Provided information
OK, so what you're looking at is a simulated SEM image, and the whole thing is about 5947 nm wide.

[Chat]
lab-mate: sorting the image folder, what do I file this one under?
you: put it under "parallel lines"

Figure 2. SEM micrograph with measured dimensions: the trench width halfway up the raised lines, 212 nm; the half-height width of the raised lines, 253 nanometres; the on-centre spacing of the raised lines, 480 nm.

Brief
With nothing left out, print the data above exactly.

Response box
OK, so what you're looking at is a simulated SEM image, and the whole thing is about 5947 nm wide.

[Chat]
lab-mate: sorting the image folder, what do I file this one under?
you: put it under "parallel lines"

Figure 2. SEM micrograph with measured dimensions: the trench width halfway up the raised lines, 212 nm; the half-height width of the raised lines, 253 nanometres; the on-centre spacing of the raised lines, 480 nm.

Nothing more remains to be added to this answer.